-=-=-

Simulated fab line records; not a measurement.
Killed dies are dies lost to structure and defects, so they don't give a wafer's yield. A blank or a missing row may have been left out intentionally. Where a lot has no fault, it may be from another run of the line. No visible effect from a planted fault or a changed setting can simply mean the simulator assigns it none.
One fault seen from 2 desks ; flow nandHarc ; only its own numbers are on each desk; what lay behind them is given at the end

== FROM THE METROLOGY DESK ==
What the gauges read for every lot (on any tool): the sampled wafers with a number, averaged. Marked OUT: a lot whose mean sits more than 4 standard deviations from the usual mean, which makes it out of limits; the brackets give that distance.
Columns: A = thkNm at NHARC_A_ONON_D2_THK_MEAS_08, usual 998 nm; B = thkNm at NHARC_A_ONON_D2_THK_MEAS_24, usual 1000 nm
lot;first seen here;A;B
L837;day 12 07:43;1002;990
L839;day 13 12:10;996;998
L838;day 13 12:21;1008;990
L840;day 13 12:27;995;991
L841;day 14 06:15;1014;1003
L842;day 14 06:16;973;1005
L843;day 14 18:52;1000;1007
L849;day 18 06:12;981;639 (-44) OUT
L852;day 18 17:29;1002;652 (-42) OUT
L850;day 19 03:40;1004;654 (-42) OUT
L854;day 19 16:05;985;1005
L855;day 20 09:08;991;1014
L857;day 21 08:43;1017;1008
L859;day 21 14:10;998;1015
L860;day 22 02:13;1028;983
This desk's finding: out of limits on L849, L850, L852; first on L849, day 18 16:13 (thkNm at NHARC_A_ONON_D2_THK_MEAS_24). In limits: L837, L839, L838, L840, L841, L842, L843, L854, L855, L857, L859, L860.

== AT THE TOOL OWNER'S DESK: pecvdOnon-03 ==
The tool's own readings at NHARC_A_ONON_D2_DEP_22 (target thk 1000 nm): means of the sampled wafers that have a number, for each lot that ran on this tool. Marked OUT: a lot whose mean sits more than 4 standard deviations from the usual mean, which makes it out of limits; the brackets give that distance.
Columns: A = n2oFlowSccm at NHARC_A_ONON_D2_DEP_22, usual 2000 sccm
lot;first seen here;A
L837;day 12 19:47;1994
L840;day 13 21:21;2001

-=-=-

• [BRIEF] As the answer, set down only the lines from the data above between the one holding "L839;day 13 12:10;996;998" and the one holding "The tool's own", inclusive, exactly as they read.

• [RESPONSE BOX]
L839;day 13 12:10;996;998
L838;day 13 12:21;1008;990
L840;day 13 12:27;995;991
L841;day 14 06:15;1014;1003
L842;day 14 06:16;973;1005
L843;day 14 18:52;1000;1007
L849;day 18 06:12;981;639 (-44) OUT
L852;day 18 17:29;1002;652 (-42) OUT
L850;day 19 03:40;1004;654 (-42) OUT
L854;day 19 16:05;985;1005
L855;day 20 09:08;991;1014
L857;day 21 08:43;1017;1008
L859;day 21 14:10;998;1015
L860;day 22 02:13;1028;983
This desk's finding: out of limits on L849, L850, L852; first on L849, day 18 16:13 (thkNm at NHARC_A_ONON_D2_THK_MEAS_24). In limits: L837, L839, L838, L840, L841, L842, L843, L854, L855, L857, L859, L860.

== AT THE TOOL OWNER'S DESK: pecvdOnon-03 ==
The tool's own readings at NHARC_A_ONON_D2_DEP_22 (target thk 1000 nm): means of the sampled wafers that have a number, for each lot that ran on this tool. Marked OUT: a lot whose mean sits more than 4 standard deviations from the usual mean, which makes it out of limits; the brackets give that distance.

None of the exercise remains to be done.